**The data:**
◆ ◆ ◆ ◆
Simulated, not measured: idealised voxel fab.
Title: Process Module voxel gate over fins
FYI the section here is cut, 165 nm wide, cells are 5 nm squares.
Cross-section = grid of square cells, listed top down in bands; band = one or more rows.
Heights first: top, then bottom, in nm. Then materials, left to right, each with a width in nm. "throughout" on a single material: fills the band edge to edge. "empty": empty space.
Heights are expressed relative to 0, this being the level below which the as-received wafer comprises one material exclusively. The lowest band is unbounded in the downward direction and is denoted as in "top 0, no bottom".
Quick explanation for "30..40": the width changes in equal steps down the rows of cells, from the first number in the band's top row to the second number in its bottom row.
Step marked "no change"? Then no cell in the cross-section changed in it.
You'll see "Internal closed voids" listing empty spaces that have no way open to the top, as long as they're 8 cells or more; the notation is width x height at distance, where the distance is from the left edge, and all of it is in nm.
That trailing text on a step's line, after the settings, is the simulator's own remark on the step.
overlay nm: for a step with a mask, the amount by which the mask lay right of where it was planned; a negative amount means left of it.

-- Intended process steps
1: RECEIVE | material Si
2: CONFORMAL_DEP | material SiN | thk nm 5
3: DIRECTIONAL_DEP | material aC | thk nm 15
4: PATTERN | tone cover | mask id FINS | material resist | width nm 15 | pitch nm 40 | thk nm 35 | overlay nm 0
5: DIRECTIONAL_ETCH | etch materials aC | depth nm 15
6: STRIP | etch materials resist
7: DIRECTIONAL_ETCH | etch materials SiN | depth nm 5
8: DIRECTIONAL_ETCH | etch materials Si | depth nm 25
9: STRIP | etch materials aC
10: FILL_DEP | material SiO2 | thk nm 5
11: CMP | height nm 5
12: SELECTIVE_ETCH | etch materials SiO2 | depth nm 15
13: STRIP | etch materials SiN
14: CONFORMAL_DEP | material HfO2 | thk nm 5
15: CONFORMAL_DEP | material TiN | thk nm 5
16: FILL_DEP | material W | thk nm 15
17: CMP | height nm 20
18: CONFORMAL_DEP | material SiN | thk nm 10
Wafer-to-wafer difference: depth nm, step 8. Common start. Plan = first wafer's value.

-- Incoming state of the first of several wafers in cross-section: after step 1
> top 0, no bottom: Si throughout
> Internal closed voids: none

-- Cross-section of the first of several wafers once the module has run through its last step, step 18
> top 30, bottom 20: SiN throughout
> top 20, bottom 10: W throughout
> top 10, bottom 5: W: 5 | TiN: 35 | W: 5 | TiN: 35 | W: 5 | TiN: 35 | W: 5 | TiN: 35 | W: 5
◆ ◆ ◆ ◆

Starting with the first line of the listing above and ending with the line that holds "3: DIRECTIONAL_DEP | material aC | thk nm 15", return those lines exactly as written, both included.

**Expected answer:**
Simulated, not measured: idealised voxel fab.
Title: Process Module voxel gate over fins
FYI the section here is cut, 165 nm wide, cells are 5 nm squares.
Cross-section = grid of square cells, listed top down in bands; band = one or more rows.
Heights first: top, then bottom, in nm. Then materials, left to right, each with a width in nm. "throughout" on a single material: fills the band edge to edge. "empty": empty space.
Heights are expressed relative to 0, this being the level below which the as-received wafer comprises one material exclusively. The lowest band is unbounded in the downward direction and is denoted as in "top 0, no bottom".
Quick explanation for "30..40": the width changes in equal steps down the rows of cells, from the first number in the band's top row to the second number in its bottom row.
Step marked "no change"? Then no cell in the cross-section changed in it.
You'll see "Internal closed voids" listing empty spaces that have no way open to the top, as long as they're 8 cells or more; the notation is width x height at distance, where the distance is from the left edge, and all of it is in nm.
That trailing text on a step's line, after the settings, is the simulator's own remark on the step.
overlay nm: for a step with a mask, the amount by which the mask lay right of where it was planned; a negative amount means left of it.

-- Intended process steps
1: RECEIVE | material Si
2: CONFORMAL_DEP | material SiN | thk nm 5
3: DIRECTIONAL_DEP | material aC | thk nm 15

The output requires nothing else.